GIVEN INFORMATION:
****

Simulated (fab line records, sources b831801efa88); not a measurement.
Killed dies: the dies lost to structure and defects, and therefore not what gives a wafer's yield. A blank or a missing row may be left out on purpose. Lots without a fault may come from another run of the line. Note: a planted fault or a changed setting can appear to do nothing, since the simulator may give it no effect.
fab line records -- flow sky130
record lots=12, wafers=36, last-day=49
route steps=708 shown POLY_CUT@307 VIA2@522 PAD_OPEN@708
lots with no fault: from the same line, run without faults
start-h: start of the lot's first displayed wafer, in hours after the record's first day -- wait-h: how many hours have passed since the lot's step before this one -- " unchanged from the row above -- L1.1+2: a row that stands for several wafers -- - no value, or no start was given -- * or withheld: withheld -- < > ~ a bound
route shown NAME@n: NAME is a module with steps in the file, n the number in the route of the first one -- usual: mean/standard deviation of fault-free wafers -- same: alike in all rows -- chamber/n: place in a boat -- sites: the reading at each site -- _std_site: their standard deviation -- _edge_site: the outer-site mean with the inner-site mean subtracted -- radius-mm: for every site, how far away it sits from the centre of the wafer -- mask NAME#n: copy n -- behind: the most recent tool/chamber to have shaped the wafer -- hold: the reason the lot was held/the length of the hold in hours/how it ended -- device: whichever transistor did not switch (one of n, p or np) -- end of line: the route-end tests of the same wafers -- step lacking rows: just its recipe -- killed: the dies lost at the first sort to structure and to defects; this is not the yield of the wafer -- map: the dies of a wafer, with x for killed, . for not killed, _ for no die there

****

ACTION ITEM:
Produce the lines from the top of the listing through the "lots with no" line exactly as they appear, with no additional output.

TASK SOLUTION:
Simulated (fab line records, sources b831801efa88); not a measurement.
Killed dies: the dies lost to structure and defects, and therefore not what gives a wafer's yield. A blank or a missing row may be left out on purpose. Lots without a fault may come from another run of the line. Note: a planted fault or a changed setting can appear to do nothing, since the simulator may give it no effect.
fab line records -- flow sky130
record lots=12, wafers=36, last-day=49
route steps=708 shown POLY_CUT@307 VIA2@522 PAD_OPEN@708
lots with no fault: from the same line, run without faults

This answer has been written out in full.